ASSIGNMENT → Extract exactly those lines that lie between the start of the material and the line with "Counting: a tool", including both boundary lines and no others.

EXTRACTED RECORDS →
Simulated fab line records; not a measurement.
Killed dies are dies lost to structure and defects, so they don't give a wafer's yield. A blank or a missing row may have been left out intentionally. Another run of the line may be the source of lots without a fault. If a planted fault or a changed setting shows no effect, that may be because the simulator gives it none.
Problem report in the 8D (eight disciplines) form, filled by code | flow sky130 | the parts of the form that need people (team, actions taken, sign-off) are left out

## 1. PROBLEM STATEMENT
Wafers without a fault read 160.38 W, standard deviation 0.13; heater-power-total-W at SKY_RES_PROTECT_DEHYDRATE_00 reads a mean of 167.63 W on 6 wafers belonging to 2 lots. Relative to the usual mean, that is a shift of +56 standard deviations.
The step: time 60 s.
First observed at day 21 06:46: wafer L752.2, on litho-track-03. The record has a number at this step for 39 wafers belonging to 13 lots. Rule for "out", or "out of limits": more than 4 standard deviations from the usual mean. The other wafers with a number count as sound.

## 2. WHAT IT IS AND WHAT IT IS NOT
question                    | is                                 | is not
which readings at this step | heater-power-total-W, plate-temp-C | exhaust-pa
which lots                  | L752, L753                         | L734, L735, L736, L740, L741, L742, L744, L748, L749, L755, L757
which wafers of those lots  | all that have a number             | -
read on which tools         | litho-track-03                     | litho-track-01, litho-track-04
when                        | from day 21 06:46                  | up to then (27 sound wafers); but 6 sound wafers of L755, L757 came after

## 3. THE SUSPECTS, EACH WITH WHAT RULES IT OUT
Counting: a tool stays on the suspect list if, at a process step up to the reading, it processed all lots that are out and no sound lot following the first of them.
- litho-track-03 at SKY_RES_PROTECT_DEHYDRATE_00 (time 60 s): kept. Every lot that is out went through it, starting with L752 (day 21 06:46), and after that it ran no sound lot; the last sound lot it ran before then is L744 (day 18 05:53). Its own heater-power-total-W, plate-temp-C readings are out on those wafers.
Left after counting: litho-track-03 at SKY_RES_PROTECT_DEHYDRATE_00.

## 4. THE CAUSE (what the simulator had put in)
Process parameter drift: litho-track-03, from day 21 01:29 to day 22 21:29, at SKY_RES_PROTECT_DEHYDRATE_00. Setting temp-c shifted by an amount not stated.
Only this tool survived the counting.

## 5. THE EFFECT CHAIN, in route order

WORKED SOLUTION →
Simulated fab line records; not a measurement.
Killed dies are dies lost to structure and defects, so they don't give a wafer's yield. A blank or a missing row may have been left out intentionally. Another run of the line may be the source of lots without a fault. If a planted fault or a changed setting shows no effect, that may be because the simulator gives it none.
Problem report in the 8D (eight disciplines) form, filled by code | flow sky130 | the parts of the form that need people (team, actions taken, sign-off) are left out

## 1. PROBLEM STATEMENT
Wafers without a fault read 160.38 W, standard deviation 0.13; heater-power-total-W at SKY_RES_PROTECT_DEHYDRATE_00 reads a mean of 167.63 W on 6 wafers belonging to 2 lots. Relative to the usual mean, that is a shift of +56 standard deviations.
The step: time 60 s.
First observed at day 21 06:46: wafer L752.2, on litho-track-03. The record has a number at this step for 39 wafers belonging to 13 lots. Rule for "out", or "out of limits": more than 4 standard deviations from the usual mean. The other wafers with a number count as sound.

## 2. WHAT IT IS AND WHAT IT IS NOT
question                    | is                                 | is not
which readings at this step | heater-power-total-W, plate-temp-C | exhaust-pa
which lots                  | L752, L753                         | L734, L735, L736, L740, L741, L742, L744, L748, L749, L755, L757
which wafers of those lots  | all that have a number             | -
read on which tools         | litho-track-03                     | litho-track-01, litho-track-04
when                        | from day 21 06:46                  | up to then (27 sound wafers); but 6 sound wafers of L755, L757 came after

## 3. THE SUSPECTS, EACH WITH WHAT RULES IT OUT
Counting: a tool stays on the suspect list if, at a process step up to the reading, it processed all lots that are out and no sound lot following the first of them.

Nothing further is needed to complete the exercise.